----------------
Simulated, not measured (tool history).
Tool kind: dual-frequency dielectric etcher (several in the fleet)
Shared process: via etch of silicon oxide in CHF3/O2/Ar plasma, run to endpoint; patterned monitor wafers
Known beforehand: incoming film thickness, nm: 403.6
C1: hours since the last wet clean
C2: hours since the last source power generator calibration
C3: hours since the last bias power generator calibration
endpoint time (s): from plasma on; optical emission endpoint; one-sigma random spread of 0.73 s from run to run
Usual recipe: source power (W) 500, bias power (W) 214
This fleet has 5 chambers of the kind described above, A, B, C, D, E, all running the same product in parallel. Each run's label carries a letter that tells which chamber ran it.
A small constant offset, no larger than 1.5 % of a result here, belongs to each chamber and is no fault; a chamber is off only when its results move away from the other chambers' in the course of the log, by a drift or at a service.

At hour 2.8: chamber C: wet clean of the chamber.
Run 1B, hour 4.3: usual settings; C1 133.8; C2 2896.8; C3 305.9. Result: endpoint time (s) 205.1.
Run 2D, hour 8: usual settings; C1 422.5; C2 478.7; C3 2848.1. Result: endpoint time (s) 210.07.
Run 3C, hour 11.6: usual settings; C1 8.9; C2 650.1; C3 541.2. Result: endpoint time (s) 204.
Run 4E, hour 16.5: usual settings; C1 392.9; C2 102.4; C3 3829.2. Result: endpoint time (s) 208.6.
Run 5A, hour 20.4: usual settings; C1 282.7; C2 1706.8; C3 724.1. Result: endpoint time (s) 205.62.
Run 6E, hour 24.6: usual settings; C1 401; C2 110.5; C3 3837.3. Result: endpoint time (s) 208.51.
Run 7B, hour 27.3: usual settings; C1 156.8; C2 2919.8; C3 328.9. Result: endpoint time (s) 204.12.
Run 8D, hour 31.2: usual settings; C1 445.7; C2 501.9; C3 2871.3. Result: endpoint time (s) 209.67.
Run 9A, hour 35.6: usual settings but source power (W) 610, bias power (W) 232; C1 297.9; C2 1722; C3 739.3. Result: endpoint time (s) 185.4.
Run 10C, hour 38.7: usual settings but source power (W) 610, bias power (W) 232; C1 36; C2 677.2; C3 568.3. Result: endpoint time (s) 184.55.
----------------

#### [Action item]
In the data above, retype exactly and only the lines between the one holding "Shared process: via" and the one holding "Run 7B, hour", inclusive.

#### [Your response]
Shared process: via etch of silicon oxide in CHF3/O2/Ar plasma, run to endpoint; patterned monitor wafers
Known beforehand: incoming film thickness, nm: 403.6
C1: hours since the last wet clean
C2: hours since the last source power generator calibration
C3: hours since the last bias power generator calibration
endpoint time (s): from plasma on; optical emission endpoint; one-sigma random spread of 0.73 s from run to run
Usual recipe: source power (W) 500, bias power (W) 214
This fleet has 5 chambers of the kind described above, A, B, C, D, E, all running the same product in parallel. Each run's label carries a letter that tells which chamber ran it.
A small constant offset, no larger than 1.5 % of a result here, belongs to each chamber and is no fault; a chamber is off only when its results move away from the other chambers' in the course of the log, by a drift or at a service.

At hour 2.8: chamber C: wet clean of the chamber.
Run 1B, hour 4.3: usual settings; C1 133.8; C2 2896.8; C3 305.9. Result: endpoint time (s) 205.1.
Run 2D, hour 8: usual settings; C1 422.5; C2 478.7; C3 2848.1. Result: endpoint time (s) 210.07.
Run 3C, hour 11.6: usual settings; C1 8.9; C2 650.1; C3 541.2. Result: endpoint time (s) 204.
Run 4E, hour 16.5: usual settings; C1 392.9; C2 102.4; C3 3829.2. Result: endpoint time (s) 208.6.
Run 5A, hour 20.4: usual settings; C1 282.7; C2 1706.8; C3 724.1. Result: endpoint time (s) 205.62.
Run 6E, hour 24.6: usual settings; C1 401; C2 110.5; C3 3837.3. Result: endpoint time (s) 208.51.
Run 7B, hour 27.3: usual settings; C1 156.8; C2 2919.8; C3 328.9. Result: endpoint time (s) 204.12.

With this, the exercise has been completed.